Exercise — Here are the records. Write out exactly the lines between the one holding "8) STRIP [etch materials resist]" and the one holding "13) STRIP [etch materials SiO2]", inclusive.

::: Data excerpts
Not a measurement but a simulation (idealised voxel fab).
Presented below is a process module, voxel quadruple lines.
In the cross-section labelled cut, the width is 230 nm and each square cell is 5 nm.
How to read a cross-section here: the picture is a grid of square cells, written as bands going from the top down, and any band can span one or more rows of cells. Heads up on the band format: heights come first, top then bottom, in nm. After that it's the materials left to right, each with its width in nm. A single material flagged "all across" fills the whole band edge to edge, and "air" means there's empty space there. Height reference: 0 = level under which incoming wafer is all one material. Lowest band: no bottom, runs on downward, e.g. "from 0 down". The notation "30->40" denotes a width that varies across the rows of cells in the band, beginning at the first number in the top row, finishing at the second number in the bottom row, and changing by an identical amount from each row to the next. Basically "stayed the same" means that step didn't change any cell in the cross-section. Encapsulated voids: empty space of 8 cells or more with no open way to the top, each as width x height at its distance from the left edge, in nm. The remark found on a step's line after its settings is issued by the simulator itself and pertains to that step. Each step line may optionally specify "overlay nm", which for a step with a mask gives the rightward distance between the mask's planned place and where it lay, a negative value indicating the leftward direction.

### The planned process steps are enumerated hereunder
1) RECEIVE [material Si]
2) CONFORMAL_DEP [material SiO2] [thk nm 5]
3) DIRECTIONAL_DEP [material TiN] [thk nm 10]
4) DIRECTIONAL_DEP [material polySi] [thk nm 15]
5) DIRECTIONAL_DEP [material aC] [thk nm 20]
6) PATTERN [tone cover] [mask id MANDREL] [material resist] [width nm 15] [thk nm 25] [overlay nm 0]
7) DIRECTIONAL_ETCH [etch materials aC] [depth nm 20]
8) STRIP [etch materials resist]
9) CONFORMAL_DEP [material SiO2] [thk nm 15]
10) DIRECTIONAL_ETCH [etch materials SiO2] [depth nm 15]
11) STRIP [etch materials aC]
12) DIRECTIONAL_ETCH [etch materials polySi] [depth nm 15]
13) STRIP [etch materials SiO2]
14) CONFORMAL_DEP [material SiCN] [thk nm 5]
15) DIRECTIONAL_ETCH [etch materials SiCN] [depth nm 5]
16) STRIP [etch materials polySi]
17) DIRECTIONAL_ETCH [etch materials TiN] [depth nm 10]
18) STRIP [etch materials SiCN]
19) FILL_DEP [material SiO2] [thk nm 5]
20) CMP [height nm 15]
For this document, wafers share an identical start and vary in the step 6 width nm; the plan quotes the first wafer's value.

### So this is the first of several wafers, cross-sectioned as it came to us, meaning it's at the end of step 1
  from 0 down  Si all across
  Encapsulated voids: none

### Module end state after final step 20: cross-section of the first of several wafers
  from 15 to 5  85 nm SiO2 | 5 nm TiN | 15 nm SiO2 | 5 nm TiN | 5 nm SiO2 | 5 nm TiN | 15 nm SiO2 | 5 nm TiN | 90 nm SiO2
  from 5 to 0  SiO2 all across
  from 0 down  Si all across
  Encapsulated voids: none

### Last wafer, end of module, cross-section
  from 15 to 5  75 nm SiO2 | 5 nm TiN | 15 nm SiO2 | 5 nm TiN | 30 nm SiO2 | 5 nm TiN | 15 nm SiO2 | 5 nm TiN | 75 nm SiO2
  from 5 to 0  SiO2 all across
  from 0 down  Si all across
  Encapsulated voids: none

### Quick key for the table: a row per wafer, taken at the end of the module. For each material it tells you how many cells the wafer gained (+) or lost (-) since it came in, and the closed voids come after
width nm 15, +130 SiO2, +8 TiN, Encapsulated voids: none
::::::

Reply —
8) STRIP [etch materials resist]
9) CONFORMAL_DEP [material SiO2] [thk nm 15]
10) DIRECTIONAL_ETCH [etch materials SiO2] [depth nm 15]
11) STRIP [etch materials aC]
12) DIRECTIONAL_ETCH [etch materials polySi] [depth nm 15]
13) STRIP [etch materials SiO2]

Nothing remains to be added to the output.